*-*-*
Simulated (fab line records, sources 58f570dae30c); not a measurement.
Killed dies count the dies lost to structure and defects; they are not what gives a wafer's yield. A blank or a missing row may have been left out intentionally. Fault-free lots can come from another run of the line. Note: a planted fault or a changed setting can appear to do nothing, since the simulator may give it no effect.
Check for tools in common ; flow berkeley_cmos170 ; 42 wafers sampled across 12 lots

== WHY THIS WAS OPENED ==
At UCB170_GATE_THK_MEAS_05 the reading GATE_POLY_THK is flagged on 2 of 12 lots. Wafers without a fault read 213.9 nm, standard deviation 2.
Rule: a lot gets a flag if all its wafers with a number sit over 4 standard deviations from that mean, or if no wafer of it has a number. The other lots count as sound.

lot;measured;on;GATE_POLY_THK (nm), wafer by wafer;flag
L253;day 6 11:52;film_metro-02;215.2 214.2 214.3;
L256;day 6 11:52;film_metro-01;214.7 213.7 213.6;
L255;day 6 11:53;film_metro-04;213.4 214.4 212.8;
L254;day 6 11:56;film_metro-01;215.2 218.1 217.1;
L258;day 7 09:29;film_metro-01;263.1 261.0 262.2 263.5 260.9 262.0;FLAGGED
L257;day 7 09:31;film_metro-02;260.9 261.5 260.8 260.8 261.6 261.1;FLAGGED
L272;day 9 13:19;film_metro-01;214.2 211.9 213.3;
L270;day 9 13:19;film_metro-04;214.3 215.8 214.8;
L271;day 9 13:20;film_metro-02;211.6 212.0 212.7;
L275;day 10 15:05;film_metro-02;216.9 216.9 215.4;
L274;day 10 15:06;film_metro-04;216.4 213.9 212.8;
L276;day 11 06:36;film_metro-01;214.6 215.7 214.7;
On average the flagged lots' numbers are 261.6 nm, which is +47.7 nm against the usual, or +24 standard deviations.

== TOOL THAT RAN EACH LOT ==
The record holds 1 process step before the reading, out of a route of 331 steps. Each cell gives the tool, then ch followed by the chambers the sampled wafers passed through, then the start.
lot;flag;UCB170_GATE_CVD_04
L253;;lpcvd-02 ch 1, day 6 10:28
*-*-*

### ACTION ITEM
Reproduce, please, the lines of the material from its first line down to the line containing "Killed dies count", keeping both ends and nothing beyond them.

### WRITTEN ANSWER
Simulated (fab line records, sources 58f570dae30c); not a measurement.
Killed dies count the dies lost to structure and defects; they are not what gives a wafer's yield. A blank or a missing row may have been left out intentionally. Fault-free lots can come from another run of the line. Note: a planted fault or a changed setting can appear to do nothing, since the simulator may give it no effect.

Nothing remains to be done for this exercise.